## WORK TASK
Everything from the first line of the material below through the line containing "In this image, the" must be retyped exactly, and nothing past it.

= = = = =
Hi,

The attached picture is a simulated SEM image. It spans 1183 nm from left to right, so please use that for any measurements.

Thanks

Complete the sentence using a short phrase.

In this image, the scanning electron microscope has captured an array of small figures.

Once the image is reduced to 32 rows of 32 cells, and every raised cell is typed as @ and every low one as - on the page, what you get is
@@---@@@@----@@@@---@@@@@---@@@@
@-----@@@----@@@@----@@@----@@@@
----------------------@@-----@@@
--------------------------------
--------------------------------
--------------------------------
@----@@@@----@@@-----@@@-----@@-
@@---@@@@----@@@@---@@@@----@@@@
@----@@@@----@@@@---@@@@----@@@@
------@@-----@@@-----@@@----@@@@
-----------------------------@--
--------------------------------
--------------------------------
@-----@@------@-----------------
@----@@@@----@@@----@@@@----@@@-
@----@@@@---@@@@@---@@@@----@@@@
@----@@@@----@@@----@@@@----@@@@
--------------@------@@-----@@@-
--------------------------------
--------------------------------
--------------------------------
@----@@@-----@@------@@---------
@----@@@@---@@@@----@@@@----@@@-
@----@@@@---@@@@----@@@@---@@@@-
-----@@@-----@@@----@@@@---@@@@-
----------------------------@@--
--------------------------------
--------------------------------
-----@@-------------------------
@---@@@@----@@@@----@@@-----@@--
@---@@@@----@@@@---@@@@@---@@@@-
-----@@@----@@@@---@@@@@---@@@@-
= = = = =

## TASK RESPONSE
Hi,

The attached picture is a simulated SEM image. It spans 1183 nm from left to right, so please use that for any measurements.

Thanks

Complete the sentence using a short phrase.

In this image, the scanning electron microscope has captured an array of small figures.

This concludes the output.